** Work order **
Reproduce the listing below word for word.

** Extracted entries **
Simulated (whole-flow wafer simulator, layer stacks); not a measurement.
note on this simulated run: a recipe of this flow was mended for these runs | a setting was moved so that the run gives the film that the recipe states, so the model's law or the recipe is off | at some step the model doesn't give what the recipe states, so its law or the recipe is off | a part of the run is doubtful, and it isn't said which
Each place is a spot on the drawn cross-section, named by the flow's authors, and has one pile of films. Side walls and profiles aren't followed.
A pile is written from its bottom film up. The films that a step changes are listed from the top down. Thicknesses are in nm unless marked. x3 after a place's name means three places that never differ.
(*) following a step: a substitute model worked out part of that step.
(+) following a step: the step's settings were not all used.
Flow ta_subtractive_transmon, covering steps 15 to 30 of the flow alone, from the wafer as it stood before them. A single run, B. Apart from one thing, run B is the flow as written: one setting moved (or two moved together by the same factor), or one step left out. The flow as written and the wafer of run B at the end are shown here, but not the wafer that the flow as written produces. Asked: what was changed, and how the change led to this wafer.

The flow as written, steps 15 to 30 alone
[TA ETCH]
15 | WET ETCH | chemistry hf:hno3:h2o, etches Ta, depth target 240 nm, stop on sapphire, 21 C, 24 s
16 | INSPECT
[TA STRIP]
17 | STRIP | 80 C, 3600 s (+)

** Task response **
Simulated (whole-flow wafer simulator, layer stacks); not a measurement.
note on this simulated run: a recipe of this flow was mended for these runs | a setting was moved so that the run gives the film that the recipe states, so the model's law or the recipe is off | at some step the model doesn't give what the recipe states, so its law or the recipe is off | a part of the run is doubtful, and it isn't said which
Each place is a spot on the drawn cross-section, named by the flow's authors, and has one pile of films. Side walls and profiles aren't followed.
A pile is written from its bottom film up. The films that a step changes are listed from the top down. Thicknesses are in nm unless marked. x3 after a place's name means three places that never differ.
(*) following a step: a substitute model worked out part of that step.
(+) following a step: the step's settings were not all used.
Flow ta_subtractive_transmon, covering steps 15 to 30 of the flow alone, from the wafer as it stood before them. A single run, B. Apart from one thing, run B is the flow as written: one setting moved (or two moved together by the same factor), or one step left out. The flow as written and the wafer of run B at the end are shown here, but not the wafer that the flow as written produces. Asked: what was changed, and how the change led to this wafer.

The flow as written, steps 15 to 30 alone
[TA ETCH]
15 | WET ETCH | chemistry hf:hno3:h2o, etches Ta, depth target 240 nm, stop on sapphire, 21 C, 24 s
16 | INSPECT
[TA STRIP]
17 | STRIP | 80 C, 3600 s (+)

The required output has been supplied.